### Exercise
The expected output is every entry, copied exactly.

---------- Given entries ----------

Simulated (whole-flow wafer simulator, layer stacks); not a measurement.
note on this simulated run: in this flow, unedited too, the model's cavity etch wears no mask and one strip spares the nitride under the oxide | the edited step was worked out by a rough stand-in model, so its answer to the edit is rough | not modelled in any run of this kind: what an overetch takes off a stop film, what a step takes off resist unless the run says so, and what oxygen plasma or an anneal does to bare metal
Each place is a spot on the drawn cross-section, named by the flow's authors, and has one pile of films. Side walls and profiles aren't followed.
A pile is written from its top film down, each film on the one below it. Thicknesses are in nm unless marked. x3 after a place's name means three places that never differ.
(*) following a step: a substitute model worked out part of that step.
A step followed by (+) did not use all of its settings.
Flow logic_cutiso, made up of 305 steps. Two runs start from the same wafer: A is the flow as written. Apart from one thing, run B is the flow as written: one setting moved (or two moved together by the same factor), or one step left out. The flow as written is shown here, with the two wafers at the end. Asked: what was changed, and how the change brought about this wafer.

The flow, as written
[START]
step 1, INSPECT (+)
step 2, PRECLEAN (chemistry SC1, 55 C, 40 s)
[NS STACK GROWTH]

----------

### Response
Simulated (whole-flow wafer simulator, layer stacks); not a measurement.
note on this simulated run: in this flow, unedited too, the model's cavity etch wears no mask and one strip spares the nitride under the oxide | the edited step was worked out by a rough stand-in model, so its answer to the edit is rough | not modelled in any run of this kind: what an overetch takes off a stop film, what a step takes off resist unless the run says so, and what oxygen plasma or an anneal does to bare metal
Each place is a spot on the drawn cross-section, named by the flow's authors, and has one pile of films. Side walls and profiles aren't followed.
A pile is written from its top film down, each film on the one below it. Thicknesses are in nm unless marked. x3 after a place's name means three places that never differ.
(*) following a step: a substitute model worked out part of that step.
A step followed by (+) did not use all of its settings.
Flow logic_cutiso, made up of 305 steps. Two runs start from the same wafer: A is the flow as written. Apart from one thing, run B is the flow as written: one setting moved (or two moved together by the same factor), or one step left out. The flow as written is shown here, with the two wafers at the end. Asked: what was changed, and how the change brought about this wafer.

The flow, as written
[START]
step 1, INSPECT (+)
step 2, PRECLEAN (chemistry SC1, 55 C, 40 s)
[NS STACK GROWTH]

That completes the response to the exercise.